RAW DATA:
::::::::::

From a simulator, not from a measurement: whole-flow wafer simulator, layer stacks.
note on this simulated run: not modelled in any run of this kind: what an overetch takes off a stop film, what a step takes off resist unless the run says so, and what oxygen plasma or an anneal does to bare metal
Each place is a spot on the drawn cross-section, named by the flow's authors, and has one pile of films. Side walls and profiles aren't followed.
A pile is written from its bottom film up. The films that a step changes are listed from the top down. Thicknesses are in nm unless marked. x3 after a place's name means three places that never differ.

::::::::::

REQUIRED ACTION:
Reproduce the material above. Do not change a word.

ANSWER SPACE:
From a simulator, not from a measurement: whole-flow wafer simulator, layer stacks.
note on this simulated run: not modelled in any run of this kind: what an overetch takes off a stop film, what a step takes off resist unless the run says so, and what oxygen plasma or an anneal does to bare metal
Each place is a spot on the drawn cross-section, named by the flow's authors, and has one pile of films. Side walls and profiles aren't followed.
A pile is written from its bottom film up. The films that a step changes are listed from the top down. Thicknesses are in nm unless marked. x3 after a place's name means three places that never differ.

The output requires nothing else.